**WORK ORDER**. Give again, word for word, every line in the entries below from the line with "1 | RECEIVE" up to and including the line with "3 | SPUTTER", and no other line.

---------- INFORMATION GIVEN
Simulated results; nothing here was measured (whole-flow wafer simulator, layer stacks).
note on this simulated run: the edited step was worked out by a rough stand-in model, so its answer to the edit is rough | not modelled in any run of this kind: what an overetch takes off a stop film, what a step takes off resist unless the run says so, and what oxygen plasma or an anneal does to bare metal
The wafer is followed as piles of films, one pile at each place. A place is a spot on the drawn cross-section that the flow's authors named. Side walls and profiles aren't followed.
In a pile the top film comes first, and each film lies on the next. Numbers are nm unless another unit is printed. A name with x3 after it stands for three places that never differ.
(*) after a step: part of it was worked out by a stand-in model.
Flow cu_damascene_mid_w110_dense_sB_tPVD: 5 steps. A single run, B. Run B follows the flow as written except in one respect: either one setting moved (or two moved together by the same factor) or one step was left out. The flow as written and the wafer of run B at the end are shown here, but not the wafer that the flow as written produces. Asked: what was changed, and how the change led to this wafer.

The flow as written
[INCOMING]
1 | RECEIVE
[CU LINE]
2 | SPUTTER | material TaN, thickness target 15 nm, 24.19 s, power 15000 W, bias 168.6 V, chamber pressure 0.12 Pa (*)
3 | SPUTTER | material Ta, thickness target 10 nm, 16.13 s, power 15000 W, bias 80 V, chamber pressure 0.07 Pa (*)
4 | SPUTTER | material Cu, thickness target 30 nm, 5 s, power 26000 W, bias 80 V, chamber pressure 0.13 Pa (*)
--------------------

**RESPONSE**.
1 | RECEIVE
[CU LINE]
2 | SPUTTER | material TaN, thickness target 15 nm, 24.19 s, power 15000 W, bias 168.6 V, chamber pressure 0.12 Pa (*)
3 | SPUTTER | material Ta, thickness target 10 nm, 16.13 s, power 15000 W, bias 80 V, chamber pressure 0.07 Pa (*)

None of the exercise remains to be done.